# Supplied information
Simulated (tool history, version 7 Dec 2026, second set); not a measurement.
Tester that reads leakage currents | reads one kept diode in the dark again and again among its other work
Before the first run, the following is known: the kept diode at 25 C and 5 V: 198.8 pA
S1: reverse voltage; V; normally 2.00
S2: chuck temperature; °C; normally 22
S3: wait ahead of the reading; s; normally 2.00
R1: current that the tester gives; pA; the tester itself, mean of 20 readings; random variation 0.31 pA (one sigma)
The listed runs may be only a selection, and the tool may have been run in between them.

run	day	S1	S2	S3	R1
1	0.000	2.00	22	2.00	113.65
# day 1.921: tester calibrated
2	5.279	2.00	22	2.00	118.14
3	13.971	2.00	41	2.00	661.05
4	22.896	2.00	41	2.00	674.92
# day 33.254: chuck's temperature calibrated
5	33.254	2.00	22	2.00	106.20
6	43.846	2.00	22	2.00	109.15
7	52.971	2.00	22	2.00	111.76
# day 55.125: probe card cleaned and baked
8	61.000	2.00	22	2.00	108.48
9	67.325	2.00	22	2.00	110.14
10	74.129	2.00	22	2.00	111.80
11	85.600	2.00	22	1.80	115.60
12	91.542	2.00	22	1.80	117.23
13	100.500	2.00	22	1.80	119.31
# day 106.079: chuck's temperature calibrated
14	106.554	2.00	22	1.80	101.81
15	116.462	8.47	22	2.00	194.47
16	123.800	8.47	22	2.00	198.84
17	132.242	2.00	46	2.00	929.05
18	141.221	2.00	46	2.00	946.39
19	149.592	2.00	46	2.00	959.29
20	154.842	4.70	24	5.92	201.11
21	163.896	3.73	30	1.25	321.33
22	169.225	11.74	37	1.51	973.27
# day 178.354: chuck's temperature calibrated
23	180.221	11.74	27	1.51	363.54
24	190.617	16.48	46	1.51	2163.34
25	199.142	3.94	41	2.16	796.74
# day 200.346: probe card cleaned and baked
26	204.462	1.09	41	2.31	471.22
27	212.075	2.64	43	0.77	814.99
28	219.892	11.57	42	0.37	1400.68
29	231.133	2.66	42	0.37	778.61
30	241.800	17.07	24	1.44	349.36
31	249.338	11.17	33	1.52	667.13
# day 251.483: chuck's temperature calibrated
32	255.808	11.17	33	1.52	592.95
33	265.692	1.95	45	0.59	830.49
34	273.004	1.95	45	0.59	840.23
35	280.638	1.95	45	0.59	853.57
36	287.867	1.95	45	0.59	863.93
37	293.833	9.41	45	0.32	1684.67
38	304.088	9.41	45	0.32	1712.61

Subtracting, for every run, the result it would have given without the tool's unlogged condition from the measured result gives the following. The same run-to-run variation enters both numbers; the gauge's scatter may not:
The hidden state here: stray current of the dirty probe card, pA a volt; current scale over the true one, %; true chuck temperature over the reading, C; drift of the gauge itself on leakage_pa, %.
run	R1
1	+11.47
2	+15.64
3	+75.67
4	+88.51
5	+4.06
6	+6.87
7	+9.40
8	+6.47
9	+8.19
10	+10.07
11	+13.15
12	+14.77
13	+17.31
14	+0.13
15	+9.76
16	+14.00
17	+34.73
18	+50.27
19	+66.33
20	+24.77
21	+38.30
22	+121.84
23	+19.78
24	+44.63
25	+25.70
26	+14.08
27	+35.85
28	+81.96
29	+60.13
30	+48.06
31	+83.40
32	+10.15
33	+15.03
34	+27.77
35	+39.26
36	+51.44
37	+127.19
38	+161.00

# Requirement
Only certain lines are wanted. Please return exactly those from the top of the data through the line with "R1: current that".

# Exercise result
Simulated (tool history, version 7 Dec 2026, second set); not a measurement.
Tester that reads leakage currents | reads one kept diode in the dark again and again among its other work
Before the first run, the following is known: the kept diode at 25 C and 5 V: 198.8 pA
S1: reverse voltage; V; normally 2.00
S2: chuck temperature; °C; normally 22
S3: wait ahead of the reading; s; normally 2.00
R1: current that the tester gives; pA; the tester itself, mean of 20 readings; random variation 0.31 pA (one sigma)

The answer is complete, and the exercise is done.